DATASET CONTENT.
┄┄┄┄┄┄┄┄┄┄┄┄┄┄┄┄┄┄┄┄
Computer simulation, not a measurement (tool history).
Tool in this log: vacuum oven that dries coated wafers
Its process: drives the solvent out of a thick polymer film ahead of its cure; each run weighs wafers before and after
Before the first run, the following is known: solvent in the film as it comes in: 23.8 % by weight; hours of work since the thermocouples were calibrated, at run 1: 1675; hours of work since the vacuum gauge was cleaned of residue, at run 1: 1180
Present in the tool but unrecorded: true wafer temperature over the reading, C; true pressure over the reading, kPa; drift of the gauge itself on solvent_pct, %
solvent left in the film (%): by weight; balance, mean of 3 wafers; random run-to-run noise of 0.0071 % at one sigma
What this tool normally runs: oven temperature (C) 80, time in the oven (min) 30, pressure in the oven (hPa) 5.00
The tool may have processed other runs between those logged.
┄┄┄┄┄┄┄┄┄┄┄┄┄┄┄┄┄┄┄┄

WORK INSTRUCTION. What do the lines of the material read, from the first through the line with "What this tool"? Transcribe them exactly and stop there.

ANSWER SECTION.
Computer simulation, not a measurement (tool history).
Tool in this log: vacuum oven that dries coated wafers
Its process: drives the solvent out of a thick polymer film ahead of its cure; each run weighs wafers before and after
Before the first run, the following is known: solvent in the film as it comes in: 23.8 % by weight; hours of work since the thermocouples were calibrated, at run 1: 1675; hours of work since the vacuum gauge was cleaned of residue, at run 1: 1180
Present in the tool but unrecorded: true wafer temperature over the reading, C; true pressure over the reading, kPa; drift of the gauge itself on solvent_pct, %
solvent left in the film (%): by weight; balance, mean of 3 wafers; random run-to-run noise of 0.0071 % at one sigma
What this tool normally runs: oven temperature (C) 80, time in the oven (min) 30, pressure in the oven (hPa) 5.00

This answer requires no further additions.